» Assignment
Beginning with the first entry, print all the records exactly.

_ _ _ _

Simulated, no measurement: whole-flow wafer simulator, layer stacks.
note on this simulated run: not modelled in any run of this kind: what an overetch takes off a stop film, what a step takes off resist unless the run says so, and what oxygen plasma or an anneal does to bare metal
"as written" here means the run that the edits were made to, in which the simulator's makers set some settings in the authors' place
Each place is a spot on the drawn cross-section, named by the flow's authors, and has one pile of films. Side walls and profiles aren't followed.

_ _ _ _

» Response area
Simulated, no measurement: whole-flow wafer simulator, layer stacks.
note on this simulated run: not modelled in any run of this kind: what an overetch takes off a stop film, what a step takes off resist unless the run says so, and what oxygen plasma or an anneal does to bare metal
"as written" here means the run that the edits were made to, in which the simulator's makers set some settings in the authors' place
Each place is a spot on the drawn cross-section, named by the flow's authors, and has one pile of films. Side walls and profiles aren't followed.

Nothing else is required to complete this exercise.